WORK ORDER
The listing below should be copied in full, word for word.

____ SOURCE INFORMATION
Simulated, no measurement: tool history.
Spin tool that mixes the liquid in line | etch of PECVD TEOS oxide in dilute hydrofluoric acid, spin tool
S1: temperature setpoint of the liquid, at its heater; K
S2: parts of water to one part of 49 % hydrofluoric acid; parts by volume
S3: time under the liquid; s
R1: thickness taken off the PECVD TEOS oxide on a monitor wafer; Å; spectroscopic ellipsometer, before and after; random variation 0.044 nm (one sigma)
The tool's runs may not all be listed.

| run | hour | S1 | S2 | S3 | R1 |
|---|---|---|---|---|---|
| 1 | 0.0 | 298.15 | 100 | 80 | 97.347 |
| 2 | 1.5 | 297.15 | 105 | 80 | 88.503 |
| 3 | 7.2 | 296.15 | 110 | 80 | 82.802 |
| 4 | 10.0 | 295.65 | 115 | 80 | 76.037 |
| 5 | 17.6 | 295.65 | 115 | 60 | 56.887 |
________

WRITTEN SOLUTION
Simulated, no measurement: tool history.
Spin tool that mixes the liquid in line | etch of PECVD TEOS oxide in dilute hydrofluoric acid, spin tool
S1: temperature setpoint of the liquid, at its heater; K
S2: parts of water to one part of 49 % hydrofluoric acid; parts by volume
S3: time under the liquid; s
R1: thickness taken off the PECVD TEOS oxide on a monitor wafer; Å; spectroscopic ellipsometer, before and after; random variation 0.044 nm (one sigma)
The tool's runs may not all be listed.

| run | hour | S1 | S2 | S3 | R1 |
|---|---|---|---|---|---|
| 1 | 0.0 | 298.15 | 100 | 80 | 97.347 |
| 2 | 1.5 | 297.15 | 105 | 80 | 88.503 |
| 3 | 7.2 | 296.15 | 110 | 80 | 82.802 |
| 4 | 10.0 | 295.65 | 115 | 80 | 76.037 |
| 5 | 17.6 | 295.65 | 115 | 60 | 56.887 |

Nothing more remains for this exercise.